○ ○ ○ ○ ○ ○ ○
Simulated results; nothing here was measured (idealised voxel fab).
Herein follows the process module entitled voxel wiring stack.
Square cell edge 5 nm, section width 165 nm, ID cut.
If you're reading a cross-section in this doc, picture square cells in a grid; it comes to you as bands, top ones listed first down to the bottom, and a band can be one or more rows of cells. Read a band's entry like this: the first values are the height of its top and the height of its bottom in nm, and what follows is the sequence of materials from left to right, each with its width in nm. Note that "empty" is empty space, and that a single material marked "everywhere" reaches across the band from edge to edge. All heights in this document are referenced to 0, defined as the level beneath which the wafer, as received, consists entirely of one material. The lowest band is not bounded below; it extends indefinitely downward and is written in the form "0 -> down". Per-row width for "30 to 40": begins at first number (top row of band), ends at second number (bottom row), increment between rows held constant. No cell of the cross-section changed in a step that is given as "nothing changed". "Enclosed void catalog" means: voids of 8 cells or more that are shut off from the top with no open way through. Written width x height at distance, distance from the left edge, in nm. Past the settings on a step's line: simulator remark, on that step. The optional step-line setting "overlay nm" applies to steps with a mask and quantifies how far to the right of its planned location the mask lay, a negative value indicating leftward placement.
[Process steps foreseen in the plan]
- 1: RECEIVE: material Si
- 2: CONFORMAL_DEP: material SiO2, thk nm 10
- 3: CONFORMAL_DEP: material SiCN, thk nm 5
○ ○ ○ ○ ○ ○ ○

Requirement :: With the records above in view, retype each one exactly.

Problem solution ::
Simulated results; nothing here was measured (idealised voxel fab).
Herein follows the process module entitled voxel wiring stack.
Square cell edge 5 nm, section width 165 nm, ID cut.
If you're reading a cross-section in this doc, picture square cells in a grid; it comes to you as bands, top ones listed first down to the bottom, and a band can be one or more rows of cells. Read a band's entry like this: the first values are the height of its top and the height of its bottom in nm, and what follows is the sequence of materials from left to right, each with its width in nm. Note that "empty" is empty space, and that a single material marked "everywhere" reaches across the band from edge to edge. All heights in this document are referenced to 0, defined as the level beneath which the wafer, as received, consists entirely of one material. The lowest band is not bounded below; it extends indefinitely downward and is written in the form "0 -> down". Per-row width for "30 to 40": begins at first number (top row of band), ends at second number (bottom row), increment between rows held constant. No cell of the cross-section changed in a step that is given as "nothing changed". "Enclosed void catalog" means: voids of 8 cells or more that are shut off from the top with no open way through. Written width x height at distance, distance from the left edge, in nm. Past the settings on a step's line: simulator remark, on that step. The optional step-line setting "overlay nm" applies to steps with a mask and quantifies how far to the right of its planned location the mask lay, a negative value indicating leftward placement.
[Process steps foreseen in the plan]
- 1: RECEIVE: material Si
- 2: CONFORMAL_DEP: material SiO2, thk nm 10
- 3: CONFORMAL_DEP: material SiCN, thk nm 5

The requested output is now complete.